──────────────────────────────
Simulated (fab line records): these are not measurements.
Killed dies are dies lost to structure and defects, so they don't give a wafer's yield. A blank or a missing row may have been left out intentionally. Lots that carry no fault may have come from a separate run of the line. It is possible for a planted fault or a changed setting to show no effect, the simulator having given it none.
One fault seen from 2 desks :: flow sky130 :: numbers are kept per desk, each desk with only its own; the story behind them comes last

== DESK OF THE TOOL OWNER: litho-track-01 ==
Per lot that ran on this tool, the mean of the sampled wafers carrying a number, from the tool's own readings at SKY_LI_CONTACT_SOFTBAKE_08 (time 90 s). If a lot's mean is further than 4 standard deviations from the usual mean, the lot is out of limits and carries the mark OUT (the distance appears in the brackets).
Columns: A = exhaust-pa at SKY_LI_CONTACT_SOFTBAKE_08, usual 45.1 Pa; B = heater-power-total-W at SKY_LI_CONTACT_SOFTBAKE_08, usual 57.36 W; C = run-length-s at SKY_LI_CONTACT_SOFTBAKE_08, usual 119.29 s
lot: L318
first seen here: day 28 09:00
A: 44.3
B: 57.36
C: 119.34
──────────────────────────────

**ASSIGNMENT:** Each record above is to be reproduced verbatim.

**EXERCISE ANSWER:**
Simulated (fab line records): these are not measurements.
Killed dies are dies lost to structure and defects, so they don't give a wafer's yield. A blank or a missing row may have been left out intentionally. Lots that carry no fault may have come from a separate run of the line. It is possible for a planted fault or a changed setting to show no effect, the simulator having given it none.
One fault seen from 2 desks :: flow sky130 :: numbers are kept per desk, each desk with only its own; the story behind them comes last

== DESK OF THE TOOL OWNER: litho-track-01 ==
Per lot that ran on this tool, the mean of the sampled wafers carrying a number, from the tool's own readings at SKY_LI_CONTACT_SOFTBAKE_08 (time 90 s). If a lot's mean is further than 4 standard deviations from the usual mean, the lot is out of limits and carries the mark OUT (the distance appears in the brackets).
Columns: A = exhaust-pa at SKY_LI_CONTACT_SOFTBAKE_08, usual 45.1 Pa; B = heater-power-total-W at SKY_LI_CONTACT_SOFTBAKE_08, usual 57.36 W; C = run-length-s at SKY_LI_CONTACT_SOFTBAKE_08, usual 119.29 s
lot: L318
first seen here: day 28 09:00
A: 44.3
B: 57.36
C: 119.34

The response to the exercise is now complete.